RECORD EXTRACTS —
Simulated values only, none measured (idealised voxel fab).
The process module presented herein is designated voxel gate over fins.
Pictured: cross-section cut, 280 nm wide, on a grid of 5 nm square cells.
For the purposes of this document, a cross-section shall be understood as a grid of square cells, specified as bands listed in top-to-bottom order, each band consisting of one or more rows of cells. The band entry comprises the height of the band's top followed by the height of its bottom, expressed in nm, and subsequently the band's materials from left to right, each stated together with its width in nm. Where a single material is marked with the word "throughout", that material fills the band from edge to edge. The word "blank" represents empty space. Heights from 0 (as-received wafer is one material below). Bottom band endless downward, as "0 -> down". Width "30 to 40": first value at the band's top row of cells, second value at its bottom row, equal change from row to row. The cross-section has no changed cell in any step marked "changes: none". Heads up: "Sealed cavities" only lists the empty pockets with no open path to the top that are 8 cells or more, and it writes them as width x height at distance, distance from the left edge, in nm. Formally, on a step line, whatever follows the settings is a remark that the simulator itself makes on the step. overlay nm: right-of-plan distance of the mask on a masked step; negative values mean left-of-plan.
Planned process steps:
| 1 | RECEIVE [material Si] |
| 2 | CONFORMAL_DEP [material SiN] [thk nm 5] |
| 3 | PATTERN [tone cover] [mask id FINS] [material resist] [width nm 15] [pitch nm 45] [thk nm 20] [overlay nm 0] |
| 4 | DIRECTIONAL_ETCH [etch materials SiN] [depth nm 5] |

WORK REQUEST —
Transcribe the listing above verbatim, leaving every line whole.

ANSWER SPACE —
Simulated values only, none measured (idealised voxel fab).
The process module presented herein is designated voxel gate over fins.
Pictured: cross-section cut, 280 nm wide, on a grid of 5 nm square cells.
For the purposes of this document, a cross-section shall be understood as a grid of square cells, specified as bands listed in top-to-bottom order, each band consisting of one or more rows of cells. The band entry comprises the height of the band's top followed by the height of its bottom, expressed in nm, and subsequently the band's materials from left to right, each stated together with its width in nm. Where a single material is marked with the word "throughout", that material fills the band from edge to edge. The word "blank" represents empty space. Heights from 0 (as-received wafer is one material below). Bottom band endless downward, as "0 -> down". Width "30 to 40": first value at the band's top row of cells, second value at its bottom row, equal change from row to row. The cross-section has no changed cell in any step marked "changes: none". Heads up: "Sealed cavities" only lists the empty pockets with no open path to the top that are 8 cells or more, and it writes them as width x height at distance, distance from the left edge, in nm. Formally, on a step line, whatever follows the settings is a remark that the simulator itself makes on the step. overlay nm: right-of-plan distance of the mask on a masked step; negative values mean left-of-plan.
Planned process steps:
| 1 | RECEIVE [material Si] |
| 2 | CONFORMAL_DEP [material SiN] [thk nm 5] |
| 3 | PATTERN [tone cover] [mask id FINS] [material resist] [width nm 15] [pitch nm 45] [thk nm 20] [overlay nm 0] |
| 4 | DIRECTIONAL_ETCH [etch materials SiN] [depth nm 5] |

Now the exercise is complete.